Source information:
========================================================================
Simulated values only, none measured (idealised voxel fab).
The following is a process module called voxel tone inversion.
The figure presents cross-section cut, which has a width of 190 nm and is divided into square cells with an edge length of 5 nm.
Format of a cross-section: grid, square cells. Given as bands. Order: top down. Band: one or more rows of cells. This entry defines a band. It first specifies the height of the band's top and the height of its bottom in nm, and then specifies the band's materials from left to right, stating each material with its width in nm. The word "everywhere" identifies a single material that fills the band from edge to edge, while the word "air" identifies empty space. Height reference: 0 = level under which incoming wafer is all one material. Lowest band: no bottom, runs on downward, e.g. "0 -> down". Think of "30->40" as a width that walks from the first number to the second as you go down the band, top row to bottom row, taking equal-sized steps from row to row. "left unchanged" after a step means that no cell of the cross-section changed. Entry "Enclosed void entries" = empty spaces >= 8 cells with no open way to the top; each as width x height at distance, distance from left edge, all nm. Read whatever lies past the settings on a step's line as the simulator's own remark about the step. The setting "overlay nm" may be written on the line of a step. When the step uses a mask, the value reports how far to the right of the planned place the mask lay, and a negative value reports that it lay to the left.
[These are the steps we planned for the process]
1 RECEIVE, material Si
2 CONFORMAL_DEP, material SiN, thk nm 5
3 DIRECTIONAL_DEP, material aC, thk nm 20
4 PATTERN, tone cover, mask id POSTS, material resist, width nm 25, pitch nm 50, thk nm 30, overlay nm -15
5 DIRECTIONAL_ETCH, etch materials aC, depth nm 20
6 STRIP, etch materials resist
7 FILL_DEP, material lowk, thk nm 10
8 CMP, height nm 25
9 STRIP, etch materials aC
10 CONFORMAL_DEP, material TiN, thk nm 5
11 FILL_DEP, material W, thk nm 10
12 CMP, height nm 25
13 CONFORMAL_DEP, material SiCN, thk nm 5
========================================================================

Task item: Beginning at the top of the records above, transcribe each line exactly up to and including the line that holds "The figure presents".

Reply:
Simulated values only, none measured (idealised voxel fab).
The following is a process module called voxel tone inversion.
The figure presents cross-section cut, which has a width of 190 nm and is divided into square cells with an edge length of 5 nm.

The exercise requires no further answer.